=== DATA PROVIDED ===
========================
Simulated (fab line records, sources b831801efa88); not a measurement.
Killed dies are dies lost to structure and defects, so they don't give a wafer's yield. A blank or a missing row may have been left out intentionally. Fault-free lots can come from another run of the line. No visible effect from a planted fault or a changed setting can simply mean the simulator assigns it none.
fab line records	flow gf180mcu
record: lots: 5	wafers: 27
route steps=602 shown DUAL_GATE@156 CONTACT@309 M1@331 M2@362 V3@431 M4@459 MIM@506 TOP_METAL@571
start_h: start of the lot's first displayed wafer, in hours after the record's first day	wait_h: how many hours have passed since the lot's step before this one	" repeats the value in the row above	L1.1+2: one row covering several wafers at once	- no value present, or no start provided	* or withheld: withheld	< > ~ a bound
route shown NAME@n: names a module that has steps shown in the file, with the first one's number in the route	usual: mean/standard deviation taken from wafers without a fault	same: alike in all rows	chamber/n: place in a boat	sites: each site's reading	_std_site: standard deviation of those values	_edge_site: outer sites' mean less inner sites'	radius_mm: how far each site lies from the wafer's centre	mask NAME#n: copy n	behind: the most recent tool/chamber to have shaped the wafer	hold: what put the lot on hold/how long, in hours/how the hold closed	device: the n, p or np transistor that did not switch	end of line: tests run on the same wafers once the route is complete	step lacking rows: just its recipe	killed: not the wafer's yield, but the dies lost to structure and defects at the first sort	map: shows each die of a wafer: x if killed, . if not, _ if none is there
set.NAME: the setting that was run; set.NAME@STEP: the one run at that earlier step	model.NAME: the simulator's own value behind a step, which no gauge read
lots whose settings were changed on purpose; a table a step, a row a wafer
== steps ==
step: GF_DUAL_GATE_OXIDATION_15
========================

=== BRIEF ===
Write the material out again in full, leaving no line out.

=== TASK OUTPUT ===
Simulated (fab line records, sources b831801efa88); not a measurement.
Killed dies are dies lost to structure and defects, so they don't give a wafer's yield. A blank or a missing row may have been left out intentionally. Fault-free lots can come from another run of the line. No visible effect from a planted fault or a changed setting can simply mean the simulator assigns it none.
fab line records	flow gf180mcu
record: lots: 5	wafers: 27
route steps=602 shown DUAL_GATE@156 CONTACT@309 M1@331 M2@362 V3@431 M4@459 MIM@506 TOP_METAL@571
start_h: start of the lot's first displayed wafer, in hours after the record's first day	wait_h: how many hours have passed since the lot's step before this one	" repeats the value in the row above	L1.1+2: one row covering several wafers at once	- no value present, or no start provided	* or withheld: withheld	< > ~ a bound
route shown NAME@n: names a module that has steps shown in the file, with the first one's number in the route	usual: mean/standard deviation taken from wafers without a fault	same: alike in all rows	chamber/n: place in a boat	sites: each site's reading	_std_site: standard deviation of those values	_edge_site: outer sites' mean less inner sites'	radius_mm: how far each site lies from the wafer's centre	mask NAME#n: copy n	behind: the most recent tool/chamber to have shaped the wafer	hold: what put the lot on hold/how long, in hours/how the hold closed	device: the n, p or np transistor that did not switch	end of line: tests run on the same wafers once the route is complete	step lacking rows: just its recipe	killed: not the wafer's yield, but the dies lost to structure and defects at the first sort	map: shows each die of a wafer: x if killed, . if not, _ if none is there
set.NAME: the setting that was run; set.NAME@STEP: the one run at that earlier step	model.NAME: the simulator's own value behind a step, which no gauge read
lots whose settings were changed on purpose; a table a step, a row a wafer
== steps ==
step: GF_DUAL_GATE_OXIDATION_15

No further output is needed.